- Work order
The lines from the first line of the entries through the line containing "R1: highest temperature" are to be repeated exactly, with both of those lines included.

..............................

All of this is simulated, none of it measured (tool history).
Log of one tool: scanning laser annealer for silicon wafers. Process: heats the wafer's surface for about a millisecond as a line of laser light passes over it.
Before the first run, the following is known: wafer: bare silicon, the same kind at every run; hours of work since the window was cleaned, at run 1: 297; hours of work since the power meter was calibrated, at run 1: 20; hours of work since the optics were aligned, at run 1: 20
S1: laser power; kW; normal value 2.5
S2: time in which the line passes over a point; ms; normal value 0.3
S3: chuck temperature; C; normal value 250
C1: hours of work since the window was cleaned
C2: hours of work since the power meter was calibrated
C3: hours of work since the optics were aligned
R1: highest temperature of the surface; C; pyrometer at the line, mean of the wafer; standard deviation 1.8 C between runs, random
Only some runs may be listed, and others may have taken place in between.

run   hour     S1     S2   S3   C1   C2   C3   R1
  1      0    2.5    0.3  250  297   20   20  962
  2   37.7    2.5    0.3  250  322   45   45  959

..............................

- Result
All of this is simulated, none of it measured (tool history).
Log of one tool: scanning laser annealer for silicon wafers. Process: heats the wafer's surface for about a millisecond as a line of laser light passes over it.
Before the first run, the following is known: wafer: bare silicon, the same kind at every run; hours of work since the window was cleaned, at run 1: 297; hours of work since the power meter was calibrated, at run 1: 20; hours of work since the optics were aligned, at run 1: 20
S1: laser power; kW; normal value 2.5
S2: time in which the line passes over a point; ms; normal value 0.3
S3: chuck temperature; C; normal value 250
C1: hours of work since the window was cleaned
C2: hours of work since the power meter was calibrated
C3: hours of work since the optics were aligned
R1: highest temperature of the surface; C; pyrometer at the line, mean of the wafer; standard deviation 1.8 C between runs, random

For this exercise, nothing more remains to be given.